━━━━
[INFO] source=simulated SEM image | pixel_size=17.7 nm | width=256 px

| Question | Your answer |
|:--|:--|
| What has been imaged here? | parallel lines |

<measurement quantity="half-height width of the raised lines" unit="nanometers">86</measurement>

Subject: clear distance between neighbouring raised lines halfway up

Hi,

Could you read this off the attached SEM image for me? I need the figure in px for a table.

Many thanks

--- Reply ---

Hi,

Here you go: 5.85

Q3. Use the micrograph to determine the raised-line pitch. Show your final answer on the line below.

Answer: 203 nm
━━━━

- [WORK TASK]: Please return the records above exactly as they are written.

- [ANSWER BOX]:
[INFO] source=simulated SEM image | pixel_size=17.7 nm | width=256 px

| Question | Your answer |
|:--|:--|
| What has been imaged here? | parallel lines |

<measurement quantity="half-height width of the raised lines" unit="nanometers">86</measurement>

Subject: clear distance between neighbouring raised lines halfway up

Hi,

Could you read this off the attached SEM image for me? I need the figure in px for a table.

Many thanks

--- Reply ---

Hi,

Here you go: 5.85

Q3. Use the micrograph to determine the raised-line pitch. Show your final answer on the line below.

Answer: 203 nm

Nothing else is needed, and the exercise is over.